# Provided material
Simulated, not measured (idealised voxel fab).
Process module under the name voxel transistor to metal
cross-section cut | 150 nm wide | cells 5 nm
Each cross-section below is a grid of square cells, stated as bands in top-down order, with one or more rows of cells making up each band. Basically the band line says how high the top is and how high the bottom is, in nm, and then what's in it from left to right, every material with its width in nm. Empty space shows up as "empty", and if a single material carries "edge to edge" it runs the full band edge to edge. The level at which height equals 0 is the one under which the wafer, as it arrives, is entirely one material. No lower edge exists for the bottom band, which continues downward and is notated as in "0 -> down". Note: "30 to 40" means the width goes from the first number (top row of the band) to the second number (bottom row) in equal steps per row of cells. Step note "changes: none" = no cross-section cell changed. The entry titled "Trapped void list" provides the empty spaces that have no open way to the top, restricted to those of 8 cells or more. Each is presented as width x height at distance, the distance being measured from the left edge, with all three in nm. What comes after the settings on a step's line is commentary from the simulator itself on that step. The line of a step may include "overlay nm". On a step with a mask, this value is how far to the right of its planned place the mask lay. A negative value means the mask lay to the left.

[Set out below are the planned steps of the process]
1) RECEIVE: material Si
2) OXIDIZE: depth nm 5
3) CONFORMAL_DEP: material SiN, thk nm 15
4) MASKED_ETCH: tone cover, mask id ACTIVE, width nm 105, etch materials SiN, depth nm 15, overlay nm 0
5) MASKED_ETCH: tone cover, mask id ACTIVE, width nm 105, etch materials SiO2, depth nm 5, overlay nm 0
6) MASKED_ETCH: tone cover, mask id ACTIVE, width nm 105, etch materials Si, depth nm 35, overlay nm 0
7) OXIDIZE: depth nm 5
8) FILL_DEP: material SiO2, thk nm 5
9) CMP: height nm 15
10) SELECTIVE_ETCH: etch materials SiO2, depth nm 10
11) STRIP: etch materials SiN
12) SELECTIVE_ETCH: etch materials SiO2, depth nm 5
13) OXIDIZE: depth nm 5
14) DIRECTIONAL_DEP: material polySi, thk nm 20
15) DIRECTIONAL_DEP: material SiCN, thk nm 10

# Brief
What are the exact lines from the beginning of the material through the line containing "cross-section cut | 150 nm wide | cells 5 nm"? Write out those lines alone.

# Answer box
Simulated, not measured (idealised voxel fab).
Process module under the name voxel transistor to metal
cross-section cut | 150 nm wide | cells 5 nm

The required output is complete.